**********
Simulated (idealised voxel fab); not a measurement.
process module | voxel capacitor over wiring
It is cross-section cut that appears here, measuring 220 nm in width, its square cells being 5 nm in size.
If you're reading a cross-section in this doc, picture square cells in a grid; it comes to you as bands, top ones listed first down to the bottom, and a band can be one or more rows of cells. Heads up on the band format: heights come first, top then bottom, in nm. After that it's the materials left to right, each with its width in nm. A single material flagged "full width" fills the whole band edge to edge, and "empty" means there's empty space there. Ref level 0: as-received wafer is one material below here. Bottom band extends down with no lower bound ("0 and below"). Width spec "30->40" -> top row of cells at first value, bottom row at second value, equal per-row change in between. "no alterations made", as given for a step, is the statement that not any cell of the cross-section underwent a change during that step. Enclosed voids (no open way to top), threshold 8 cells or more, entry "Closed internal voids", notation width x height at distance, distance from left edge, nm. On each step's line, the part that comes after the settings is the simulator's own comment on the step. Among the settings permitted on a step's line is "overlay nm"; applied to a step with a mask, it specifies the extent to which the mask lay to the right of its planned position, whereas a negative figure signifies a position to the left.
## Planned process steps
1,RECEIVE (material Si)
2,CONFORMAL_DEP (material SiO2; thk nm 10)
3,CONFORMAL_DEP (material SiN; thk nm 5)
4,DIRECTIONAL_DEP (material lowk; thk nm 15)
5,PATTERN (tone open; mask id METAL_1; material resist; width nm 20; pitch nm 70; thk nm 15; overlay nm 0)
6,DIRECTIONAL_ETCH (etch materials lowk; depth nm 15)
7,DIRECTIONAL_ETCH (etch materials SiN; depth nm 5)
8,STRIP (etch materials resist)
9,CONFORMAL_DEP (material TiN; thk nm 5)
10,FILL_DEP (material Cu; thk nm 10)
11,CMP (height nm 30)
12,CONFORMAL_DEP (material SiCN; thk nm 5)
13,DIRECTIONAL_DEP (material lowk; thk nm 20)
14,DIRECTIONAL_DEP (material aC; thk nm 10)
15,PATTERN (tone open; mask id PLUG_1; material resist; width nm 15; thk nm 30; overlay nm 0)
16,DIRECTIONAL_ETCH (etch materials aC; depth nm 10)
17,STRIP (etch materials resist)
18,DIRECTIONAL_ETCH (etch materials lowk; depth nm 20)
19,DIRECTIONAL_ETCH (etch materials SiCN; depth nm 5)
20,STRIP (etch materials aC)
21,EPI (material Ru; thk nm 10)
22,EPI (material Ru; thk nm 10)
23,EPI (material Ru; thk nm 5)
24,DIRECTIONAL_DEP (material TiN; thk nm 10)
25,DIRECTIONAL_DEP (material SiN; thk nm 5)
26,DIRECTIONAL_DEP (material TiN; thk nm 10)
**********

**Work task:** Repeat only the lines above, from the first line of the entries through the line that contains "It is cross-section", including both ends.

**Worked solution:**
Simulated (idealised voxel fab); not a measurement.
process module | voxel capacitor over wiring
It is cross-section cut that appears here, measuring 220 nm in width, its square cells being 5 nm in size.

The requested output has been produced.